Work task ::
Please copy, exactly as they appear below, the lines from the one containing "9 ETCH: chemistry" through the one containing "contact : Al 800 / Si 380.64 um".

Supplied entries ::
□ □ □ □ □ □ □
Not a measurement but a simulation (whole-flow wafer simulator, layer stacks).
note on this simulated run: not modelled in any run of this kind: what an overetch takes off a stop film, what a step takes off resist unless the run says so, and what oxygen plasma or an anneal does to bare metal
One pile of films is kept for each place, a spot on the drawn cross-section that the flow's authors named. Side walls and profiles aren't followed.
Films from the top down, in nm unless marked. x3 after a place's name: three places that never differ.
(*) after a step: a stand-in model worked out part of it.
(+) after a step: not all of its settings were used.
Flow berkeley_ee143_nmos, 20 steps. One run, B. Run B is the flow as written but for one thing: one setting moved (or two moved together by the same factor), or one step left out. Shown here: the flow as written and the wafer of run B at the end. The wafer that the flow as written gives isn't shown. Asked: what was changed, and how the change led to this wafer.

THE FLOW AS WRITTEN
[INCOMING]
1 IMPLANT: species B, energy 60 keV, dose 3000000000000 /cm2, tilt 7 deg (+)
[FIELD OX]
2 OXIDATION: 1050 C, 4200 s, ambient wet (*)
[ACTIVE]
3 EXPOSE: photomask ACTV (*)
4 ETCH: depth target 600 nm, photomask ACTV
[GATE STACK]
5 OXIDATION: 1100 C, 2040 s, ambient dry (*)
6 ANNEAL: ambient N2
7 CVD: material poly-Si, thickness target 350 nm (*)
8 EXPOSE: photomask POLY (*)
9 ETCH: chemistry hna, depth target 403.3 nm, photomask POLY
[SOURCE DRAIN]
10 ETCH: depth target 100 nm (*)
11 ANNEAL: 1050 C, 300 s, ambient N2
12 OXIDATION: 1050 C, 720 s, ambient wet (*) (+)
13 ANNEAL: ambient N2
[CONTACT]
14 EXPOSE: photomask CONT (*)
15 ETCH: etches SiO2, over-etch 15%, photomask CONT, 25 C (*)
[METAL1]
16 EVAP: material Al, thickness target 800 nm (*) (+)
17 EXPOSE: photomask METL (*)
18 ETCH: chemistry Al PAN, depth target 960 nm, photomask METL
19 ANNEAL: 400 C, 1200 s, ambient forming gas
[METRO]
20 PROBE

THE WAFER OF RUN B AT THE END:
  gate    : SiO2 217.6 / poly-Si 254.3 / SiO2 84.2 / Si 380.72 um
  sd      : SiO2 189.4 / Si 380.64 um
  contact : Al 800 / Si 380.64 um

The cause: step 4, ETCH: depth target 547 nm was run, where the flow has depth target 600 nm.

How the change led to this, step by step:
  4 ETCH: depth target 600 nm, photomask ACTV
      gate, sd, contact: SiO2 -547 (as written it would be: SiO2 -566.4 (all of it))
□ □ □ □ □ □ □

Reply ::
9 ETCH: chemistry hna, depth target 403.3 nm, photomask POLY
[SOURCE DRAIN]
10 ETCH: depth target 100 nm (*)
11 ANNEAL: 1050 C, 300 s, ambient N2
12 OXIDATION: 1050 C, 720 s, ambient wet (*) (+)
13 ANNEAL: ambient N2
[CONTACT]
14 EXPOSE: photomask CONT (*)
15 ETCH: etches SiO2, over-etch 15%, photomask CONT, 25 C (*)
[METAL1]
16 EVAP: material Al, thickness target 800 nm (*) (+)
17 EXPOSE: photomask METL (*)
18 ETCH: chemistry Al PAN, depth target 960 nm, photomask METL
19 ANNEAL: 400 C, 1200 s, ambient forming gas
[METRO]
20 PROBE

THE WAFER OF RUN B AT THE END:
  gate    : SiO2 217.6 / poly-Si 254.3 / SiO2 84.2 / Si 380.72 um
  sd      : SiO2 189.4 / Si 380.64 um
  contact : Al 800 / Si 380.64 um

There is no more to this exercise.